DATA EXTRACT Start Marker
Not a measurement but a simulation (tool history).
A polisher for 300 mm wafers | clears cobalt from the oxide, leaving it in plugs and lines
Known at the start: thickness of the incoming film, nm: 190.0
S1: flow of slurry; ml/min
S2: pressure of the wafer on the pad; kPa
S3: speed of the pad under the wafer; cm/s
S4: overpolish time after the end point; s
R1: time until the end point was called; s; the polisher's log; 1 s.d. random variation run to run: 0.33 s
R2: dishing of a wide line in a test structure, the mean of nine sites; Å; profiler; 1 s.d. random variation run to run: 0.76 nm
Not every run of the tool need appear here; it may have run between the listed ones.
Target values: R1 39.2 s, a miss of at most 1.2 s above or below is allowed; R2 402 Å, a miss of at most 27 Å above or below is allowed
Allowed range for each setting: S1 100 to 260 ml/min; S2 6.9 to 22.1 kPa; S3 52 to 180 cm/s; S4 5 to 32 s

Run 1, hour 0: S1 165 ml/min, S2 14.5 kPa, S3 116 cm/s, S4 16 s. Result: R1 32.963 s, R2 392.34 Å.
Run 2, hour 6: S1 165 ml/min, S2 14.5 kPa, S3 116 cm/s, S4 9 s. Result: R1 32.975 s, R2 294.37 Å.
DATA EXTRACT End Marker

● **TASK ITEM**
Above are the lines; repeat exactly the ones from the line containing "A polisher for" down to the line containing "Run 1, hour", both inclusive.

● **ANSWER SPACE**
A polisher for 300 mm wafers | clears cobalt from the oxide, leaving it in plugs and lines
Known at the start: thickness of the incoming film, nm: 190.0
S1: flow of slurry; ml/min
S2: pressure of the wafer on the pad; kPa
S3: speed of the pad under the wafer; cm/s
S4: overpolish time after the end point; s
R1: time until the end point was called; s; the polisher's log; 1 s.d. random variation run to run: 0.33 s
R2: dishing of a wide line in a test structure, the mean of nine sites; Å; profiler; 1 s.d. random variation run to run: 0.76 nm
Not every run of the tool need appear here; it may have run between the listed ones.
Target values: R1 39.2 s, a miss of at most 1.2 s above or below is allowed; R2 402 Å, a miss of at most 27 Å above or below is allowed
Allowed range for each setting: S1 100 to 260 ml/min; S2 6.9 to 22.1 kPa; S3 52 to 180 cm/s; S4 5 to 32 s

Run 1, hour 0: S1 165 ml/min, S2 14.5 kPa, S3 116 cm/s, S4 16 s. Result: R1 32.963 s, R2 392.34 Å.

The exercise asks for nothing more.